****************************************
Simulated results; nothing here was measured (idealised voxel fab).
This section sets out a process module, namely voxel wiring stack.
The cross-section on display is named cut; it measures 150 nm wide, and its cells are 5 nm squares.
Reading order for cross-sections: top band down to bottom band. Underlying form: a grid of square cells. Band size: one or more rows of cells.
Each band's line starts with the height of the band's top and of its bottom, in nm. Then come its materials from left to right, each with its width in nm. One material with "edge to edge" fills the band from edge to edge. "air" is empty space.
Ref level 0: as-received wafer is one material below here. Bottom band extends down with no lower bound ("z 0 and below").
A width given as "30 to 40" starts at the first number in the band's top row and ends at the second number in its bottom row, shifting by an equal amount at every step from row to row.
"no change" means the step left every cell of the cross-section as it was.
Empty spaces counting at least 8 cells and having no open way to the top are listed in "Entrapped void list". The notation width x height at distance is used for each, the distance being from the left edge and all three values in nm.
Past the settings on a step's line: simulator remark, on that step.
****************************************

__Work order__
Taking the lines above, repeat exactly those from the line that contains "A width given" through the line that contains "cross-section as it was.", and both of those lines as well. Include nothing else.

__Written answer__
A width given as "30 to 40" starts at the first number in the band's top row and ends at the second number in its bottom row, shifting by an equal amount at every step from row to row.
"no change" means the step left every cell of the cross-section as it was.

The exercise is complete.